### Assignment:
Reproduce the records exactly through the line with "For the purposes of this specification, 0".

### Raw data:
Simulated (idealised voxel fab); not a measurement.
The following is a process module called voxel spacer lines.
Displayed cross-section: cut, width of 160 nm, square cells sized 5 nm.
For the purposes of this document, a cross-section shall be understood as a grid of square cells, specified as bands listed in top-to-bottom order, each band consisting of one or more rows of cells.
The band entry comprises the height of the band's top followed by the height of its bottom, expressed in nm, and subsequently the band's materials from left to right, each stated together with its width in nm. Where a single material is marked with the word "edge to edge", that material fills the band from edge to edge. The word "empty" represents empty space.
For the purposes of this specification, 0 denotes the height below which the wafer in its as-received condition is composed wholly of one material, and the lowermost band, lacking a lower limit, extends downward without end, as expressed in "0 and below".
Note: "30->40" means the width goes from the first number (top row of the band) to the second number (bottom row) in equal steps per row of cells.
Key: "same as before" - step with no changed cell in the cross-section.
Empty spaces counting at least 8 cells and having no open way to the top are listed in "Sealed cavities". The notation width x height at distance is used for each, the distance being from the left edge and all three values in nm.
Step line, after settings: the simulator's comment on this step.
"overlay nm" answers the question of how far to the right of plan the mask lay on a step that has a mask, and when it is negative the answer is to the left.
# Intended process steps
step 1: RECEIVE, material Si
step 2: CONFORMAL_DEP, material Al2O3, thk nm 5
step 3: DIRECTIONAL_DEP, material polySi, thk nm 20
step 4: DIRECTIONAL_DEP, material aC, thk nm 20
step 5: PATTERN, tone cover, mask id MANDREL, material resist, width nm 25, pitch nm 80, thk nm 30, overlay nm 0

### Exercise answer:
Simulated (idealised voxel fab); not a measurement.
The following is a process module called voxel spacer lines.
Displayed cross-section: cut, width of 160 nm, square cells sized 5 nm.
For the purposes of this document, a cross-section shall be understood as a grid of square cells, specified as bands listed in top-to-bottom order, each band consisting of one or more rows of cells.
The band entry comprises the height of the band's top followed by the height of its bottom, expressed in nm, and subsequently the band's materials from left to right, each stated together with its width in nm. Where a single material is marked with the word "edge to edge", that material fills the band from edge to edge. The word "empty" represents empty space.
For the purposes of this specification, 0 denotes the height below which the wafer in its as-received condition is composed wholly of one material, and the lowermost band, lacking a lower limit, extends downward without end, as expressed in "0 and below".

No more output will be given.